● **REQUIREMENT**
Retype the entire listing, keeping every word as it is.

-- MATERIAL PROVIDED follows --

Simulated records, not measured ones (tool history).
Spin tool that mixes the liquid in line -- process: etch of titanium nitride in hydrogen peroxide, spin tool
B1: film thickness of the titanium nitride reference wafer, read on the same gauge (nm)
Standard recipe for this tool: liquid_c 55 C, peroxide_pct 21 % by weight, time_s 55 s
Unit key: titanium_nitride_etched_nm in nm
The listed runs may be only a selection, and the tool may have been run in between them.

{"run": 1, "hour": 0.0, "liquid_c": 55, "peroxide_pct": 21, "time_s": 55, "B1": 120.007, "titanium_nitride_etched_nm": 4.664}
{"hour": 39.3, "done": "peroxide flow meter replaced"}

-- MATERIAL PROVIDED concluded --

● **SOLUTION**
Simulated records, not measured ones (tool history).
Spin tool that mixes the liquid in line -- process: etch of titanium nitride in hydrogen peroxide, spin tool
B1: film thickness of the titanium nitride reference wafer, read on the same gauge (nm)
Standard recipe for this tool: liquid_c 55 C, peroxide_pct 21 % by weight, time_s 55 s
Unit key: titanium_nitride_etched_nm in nm
The listed runs may be only a selection, and the tool may have been run in between them.

{"run": 1, "hour": 0.0, "liquid_c": 55, "peroxide_pct": 21, "time_s": 55, "B1": 120.007, "titanium_nitride_etched_nm": 4.664}
{"hour": 39.3, "done": "peroxide flow meter replaced"}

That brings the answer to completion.